Data provided -
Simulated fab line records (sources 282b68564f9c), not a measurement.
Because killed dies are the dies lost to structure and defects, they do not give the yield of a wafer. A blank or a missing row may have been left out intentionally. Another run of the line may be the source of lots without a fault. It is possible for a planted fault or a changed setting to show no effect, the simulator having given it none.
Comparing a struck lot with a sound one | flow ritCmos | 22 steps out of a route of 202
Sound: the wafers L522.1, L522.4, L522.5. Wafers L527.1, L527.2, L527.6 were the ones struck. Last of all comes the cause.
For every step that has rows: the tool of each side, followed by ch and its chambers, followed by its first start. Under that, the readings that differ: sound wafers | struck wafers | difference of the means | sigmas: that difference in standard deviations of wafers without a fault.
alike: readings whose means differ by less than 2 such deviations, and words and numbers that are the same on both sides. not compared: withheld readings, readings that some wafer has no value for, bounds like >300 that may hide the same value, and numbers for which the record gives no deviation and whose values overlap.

Action item - Nothing but an exact reproduction of the entries is wanted.

Written reply -
Simulated fab line records (sources 282b68564f9c), not a measurement.
Because killed dies are the dies lost to structure and defects, they do not give the yield of a wafer. A blank or a missing row may have been left out intentionally. Another run of the line may be the source of lots without a fault. It is possible for a planted fault or a changed setting to show no effect, the simulator having given it none.
Comparing a struck lot with a sound one | flow ritCmos | 22 steps out of a route of 202
Sound: the wafers L522.1, L522.4, L522.5. Wafers L527.1, L527.2, L527.6 were the ones struck. Last of all comes the cause.
For every step that has rows: the tool of each side, followed by ch and its chambers, followed by its first start. Under that, the readings that differ: sound wafers | struck wafers | difference of the means | sigmas: that difference in standard deviations of wafers without a fault.
alike: readings whose means differ by less than 2 such deviations, and words and numbers that are the same on both sides. not compared: withheld readings, readings that some wafer has no value for, bounds like >300 that may hide the same value, and numbers for which the record gives no deviation and whose values overlap.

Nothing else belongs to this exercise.